--- Action item ---
Return all of the entries below exactly as they are given.

--- Data to examine ---
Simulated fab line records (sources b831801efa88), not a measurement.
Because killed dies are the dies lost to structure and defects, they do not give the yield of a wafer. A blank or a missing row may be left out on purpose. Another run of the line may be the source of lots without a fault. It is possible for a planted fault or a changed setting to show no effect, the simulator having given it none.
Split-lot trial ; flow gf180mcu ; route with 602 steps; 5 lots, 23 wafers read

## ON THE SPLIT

--- Task solution ---
Simulated fab line records (sources b831801efa88), not a measurement.
Because killed dies are the dies lost to structure and defects, they do not give the yield of a wafer. A blank or a missing row may be left out on purpose. Another run of the line may be the source of lots without a fault. It is possible for a planted fault or a changed setting to show no effect, the simulator having given it none.
Split-lot trial ; flow gf180mcu ; route with 602 steps; 5 lots, 23 wafers read

## ON THE SPLIT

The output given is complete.